◆ Requirement ◆
Using the records below, write out again exactly the lines that begin at the line containing "S4: pressure of" and end at the line containing "The settings may", and no other lines.

Start of Data extract

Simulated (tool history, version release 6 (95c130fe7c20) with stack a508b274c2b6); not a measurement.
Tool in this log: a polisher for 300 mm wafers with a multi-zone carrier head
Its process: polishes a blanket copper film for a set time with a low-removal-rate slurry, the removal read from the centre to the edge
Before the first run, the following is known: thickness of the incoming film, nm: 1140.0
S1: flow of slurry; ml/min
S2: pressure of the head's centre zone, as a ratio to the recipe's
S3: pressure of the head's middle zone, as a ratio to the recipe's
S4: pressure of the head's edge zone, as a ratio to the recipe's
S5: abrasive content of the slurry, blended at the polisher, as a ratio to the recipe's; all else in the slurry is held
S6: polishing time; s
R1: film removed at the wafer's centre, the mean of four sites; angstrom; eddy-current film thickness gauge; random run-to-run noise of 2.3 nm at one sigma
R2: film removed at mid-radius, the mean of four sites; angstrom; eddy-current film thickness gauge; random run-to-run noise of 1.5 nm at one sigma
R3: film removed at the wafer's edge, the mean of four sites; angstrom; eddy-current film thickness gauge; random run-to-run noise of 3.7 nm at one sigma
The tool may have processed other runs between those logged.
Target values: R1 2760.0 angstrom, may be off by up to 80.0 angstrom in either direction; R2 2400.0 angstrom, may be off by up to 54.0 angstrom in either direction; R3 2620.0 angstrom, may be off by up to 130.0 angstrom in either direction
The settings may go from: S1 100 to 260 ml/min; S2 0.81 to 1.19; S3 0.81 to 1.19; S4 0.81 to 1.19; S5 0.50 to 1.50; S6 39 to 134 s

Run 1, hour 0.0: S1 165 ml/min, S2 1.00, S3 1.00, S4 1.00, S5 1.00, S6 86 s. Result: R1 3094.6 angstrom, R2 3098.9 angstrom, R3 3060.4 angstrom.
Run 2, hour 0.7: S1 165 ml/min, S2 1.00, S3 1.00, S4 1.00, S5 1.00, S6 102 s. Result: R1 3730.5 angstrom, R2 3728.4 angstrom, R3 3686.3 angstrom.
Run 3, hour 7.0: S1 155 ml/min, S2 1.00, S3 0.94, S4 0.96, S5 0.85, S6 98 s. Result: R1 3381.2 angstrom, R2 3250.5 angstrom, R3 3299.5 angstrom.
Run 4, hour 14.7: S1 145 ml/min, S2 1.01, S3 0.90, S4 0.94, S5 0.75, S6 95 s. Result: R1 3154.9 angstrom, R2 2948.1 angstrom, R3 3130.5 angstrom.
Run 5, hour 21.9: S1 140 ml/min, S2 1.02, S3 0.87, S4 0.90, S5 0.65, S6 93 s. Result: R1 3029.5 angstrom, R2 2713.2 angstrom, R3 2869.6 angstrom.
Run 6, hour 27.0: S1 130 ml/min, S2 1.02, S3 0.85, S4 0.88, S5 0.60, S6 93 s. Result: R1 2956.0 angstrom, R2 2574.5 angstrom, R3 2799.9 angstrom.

End of Data extract

◆ Exercise answer ◆
S4: pressure of the head's edge zone, as a ratio to the recipe's
S5: abrasive content of the slurry, blended at the polisher, as a ratio to the recipe's; all else in the slurry is held
S6: polishing time; s
R1: film removed at the wafer's centre, the mean of four sites; angstrom; eddy-current film thickness gauge; random run-to-run noise of 2.3 nm at one sigma
R2: film removed at mid-radius, the mean of four sites; angstrom; eddy-current film thickness gauge; random run-to-run noise of 1.5 nm at one sigma
R3: film removed at the wafer's edge, the mean of four sites; angstrom; eddy-current film thickness gauge; random run-to-run noise of 3.7 nm at one sigma
The tool may have processed other runs between those logged.
Target values: R1 2760.0 angstrom, may be off by up to 80.0 angstrom in either direction; R2 2400.0 angstrom, may be off by up to 54.0 angstrom in either direction; R3 2620.0 angstrom, may be off by up to 130.0 angstrom in either direction
The settings may go from: S1 100 to 260 ml/min; S2 0.81 to 1.19; S3 0.81 to 1.19; S4 0.81 to 1.19; S5 0.50 to 1.50; S6 39 to 134 s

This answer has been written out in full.